> [Work request]
What is needed here is a faithful repeat of every entry, with no character changed.

> [Material shown]
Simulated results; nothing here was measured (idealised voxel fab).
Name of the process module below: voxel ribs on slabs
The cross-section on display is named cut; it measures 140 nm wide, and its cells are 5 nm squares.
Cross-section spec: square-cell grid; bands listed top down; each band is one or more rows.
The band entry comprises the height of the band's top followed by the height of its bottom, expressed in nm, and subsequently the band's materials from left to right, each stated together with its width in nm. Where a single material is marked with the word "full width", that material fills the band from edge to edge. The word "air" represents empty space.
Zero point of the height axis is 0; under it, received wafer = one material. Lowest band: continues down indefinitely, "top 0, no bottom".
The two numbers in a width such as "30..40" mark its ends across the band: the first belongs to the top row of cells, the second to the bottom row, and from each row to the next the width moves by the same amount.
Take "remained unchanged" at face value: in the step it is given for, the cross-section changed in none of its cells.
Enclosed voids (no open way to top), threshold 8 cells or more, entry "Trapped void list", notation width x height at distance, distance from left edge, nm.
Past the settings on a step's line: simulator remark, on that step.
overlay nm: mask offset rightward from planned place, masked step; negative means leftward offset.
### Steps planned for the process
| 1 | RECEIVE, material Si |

> [Task solution]
Simulated results; nothing here was measured (idealised voxel fab).
Name of the process module below: voxel ribs on slabs
The cross-section on display is named cut; it measures 140 nm wide, and its cells are 5 nm squares.
Cross-section spec: square-cell grid; bands listed top down; each band is one or more rows.
The band entry comprises the height of the band's top followed by the height of its bottom, expressed in nm, and subsequently the band's materials from left to right, each stated together with its width in nm. Where a single material is marked with the word "full width", that material fills the band from edge to edge. The word "air" represents empty space.
Zero point of the height axis is 0; under it, received wafer = one material. Lowest band: continues down indefinitely, "top 0, no bottom".
The two numbers in a width such as "30..40" mark its ends across the band: the first belongs to the top row of cells, the second to the bottom row, and from each row to the next the width moves by the same amount.
Take "remained unchanged" at face value: in the step it is given for, the cross-section changed in none of its cells.
Enclosed voids (no open way to top), threshold 8 cells or more, entry "Trapped void list", notation width x height at distance, distance from left edge, nm.
Past the settings on a step's line: simulator remark, on that step.
overlay nm: mask offset rightward from planned place, masked step; negative means leftward offset.
### Steps planned for the process
| 1 | RECEIVE, material Si |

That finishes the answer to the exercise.